• [ASSIGNMENT] Your job is to set down the stretch of entries that opens with the line containing "edge | 72 nm |" and closes with the line containing "Note: a reply". Keep both end lines, copy each exactly, and add nothing.

• [DATA FOR ANALYSIS]
════════════════════

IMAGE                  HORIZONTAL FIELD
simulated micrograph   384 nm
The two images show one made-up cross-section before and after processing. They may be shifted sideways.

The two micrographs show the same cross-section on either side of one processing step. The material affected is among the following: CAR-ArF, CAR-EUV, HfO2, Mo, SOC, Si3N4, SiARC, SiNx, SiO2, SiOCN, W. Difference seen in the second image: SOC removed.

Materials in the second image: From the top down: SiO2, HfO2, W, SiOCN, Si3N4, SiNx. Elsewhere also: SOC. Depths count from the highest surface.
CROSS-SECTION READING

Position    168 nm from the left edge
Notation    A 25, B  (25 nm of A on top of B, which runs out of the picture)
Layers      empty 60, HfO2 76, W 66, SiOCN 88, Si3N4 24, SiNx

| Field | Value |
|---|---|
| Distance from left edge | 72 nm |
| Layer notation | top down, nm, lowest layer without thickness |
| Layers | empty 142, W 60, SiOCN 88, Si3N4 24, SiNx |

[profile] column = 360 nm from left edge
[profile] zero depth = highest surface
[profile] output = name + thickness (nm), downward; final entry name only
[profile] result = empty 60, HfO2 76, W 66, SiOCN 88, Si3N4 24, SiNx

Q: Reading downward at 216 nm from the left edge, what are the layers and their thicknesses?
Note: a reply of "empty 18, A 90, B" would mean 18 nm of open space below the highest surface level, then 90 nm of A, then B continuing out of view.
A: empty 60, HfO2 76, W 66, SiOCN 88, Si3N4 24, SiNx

════════════════════

• [EXERCISE SOLUTION]
| Distance from left edge | 72 nm |
| Layer notation | top down, nm, lowest layer without thickness |
| Layers | empty 142, W 60, SiOCN 88, Si3N4 24, SiNx |

[profile] column = 360 nm from left edge
[profile] zero depth = highest surface
[profile] output = name + thickness (nm), downward; final entry name only
[profile] result = empty 60, HfO2 76, W 66, SiOCN 88, Si3N4 24, SiNx

Q: Reading downward at 216 nm from the left edge, what are the layers and their thicknesses?
Note: a reply of "empty 18, A 90, B" would mean 18 nm of open space below the highest surface level, then 90 nm of A, then B continuing out of view.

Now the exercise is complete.